Assignment
Your answer should consist solely of the lines from the first line of the data through the line with "B1: reference wafer", each reproduced exactly.

━━━ Recorded information ━━━

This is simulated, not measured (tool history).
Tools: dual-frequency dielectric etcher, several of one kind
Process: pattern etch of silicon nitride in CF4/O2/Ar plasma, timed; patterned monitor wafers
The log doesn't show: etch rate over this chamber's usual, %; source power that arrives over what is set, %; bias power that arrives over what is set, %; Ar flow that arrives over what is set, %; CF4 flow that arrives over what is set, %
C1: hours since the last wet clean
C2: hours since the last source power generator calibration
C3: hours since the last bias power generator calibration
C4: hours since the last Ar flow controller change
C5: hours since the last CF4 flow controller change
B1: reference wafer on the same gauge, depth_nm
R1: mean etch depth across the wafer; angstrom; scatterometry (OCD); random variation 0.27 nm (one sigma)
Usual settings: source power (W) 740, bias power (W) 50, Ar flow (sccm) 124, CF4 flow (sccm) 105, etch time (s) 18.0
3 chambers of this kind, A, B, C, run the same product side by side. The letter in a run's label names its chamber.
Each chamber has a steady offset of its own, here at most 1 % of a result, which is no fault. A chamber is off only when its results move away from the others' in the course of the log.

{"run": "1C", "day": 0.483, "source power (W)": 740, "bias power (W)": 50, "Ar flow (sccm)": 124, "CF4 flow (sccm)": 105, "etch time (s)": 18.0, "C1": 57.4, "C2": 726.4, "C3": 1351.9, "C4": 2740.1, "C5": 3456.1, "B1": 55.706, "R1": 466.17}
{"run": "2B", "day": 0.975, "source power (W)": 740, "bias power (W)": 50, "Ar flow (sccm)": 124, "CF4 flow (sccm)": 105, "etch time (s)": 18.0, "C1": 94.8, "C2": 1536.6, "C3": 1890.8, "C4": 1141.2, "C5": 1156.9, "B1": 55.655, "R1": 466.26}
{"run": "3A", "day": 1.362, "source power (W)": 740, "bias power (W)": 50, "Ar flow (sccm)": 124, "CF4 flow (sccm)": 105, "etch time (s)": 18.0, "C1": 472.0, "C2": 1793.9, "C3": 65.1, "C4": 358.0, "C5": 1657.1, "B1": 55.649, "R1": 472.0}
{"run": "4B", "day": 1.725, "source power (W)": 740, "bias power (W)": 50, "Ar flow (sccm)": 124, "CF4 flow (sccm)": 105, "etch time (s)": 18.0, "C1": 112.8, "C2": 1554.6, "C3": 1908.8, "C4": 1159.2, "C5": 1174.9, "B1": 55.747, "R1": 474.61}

━━━

Answer area
This is simulated, not measured (tool history).
Tools: dual-frequency dielectric etcher, several of one kind
Process: pattern etch of silicon nitride in CF4/O2/Ar plasma, timed; patterned monitor wafers
The log doesn't show: etch rate over this chamber's usual, %; source power that arrives over what is set, %; bias power that arrives over what is set, %; Ar flow that arrives over what is set, %; CF4 flow that arrives over what is set, %
C1: hours since the last wet clean
C2: hours since the last source power generator calibration
C3: hours since the last bias power generator calibration
C4: hours since the last Ar flow controller change
C5: hours since the last CF4 flow controller change
B1: reference wafer on the same gauge, depth_nm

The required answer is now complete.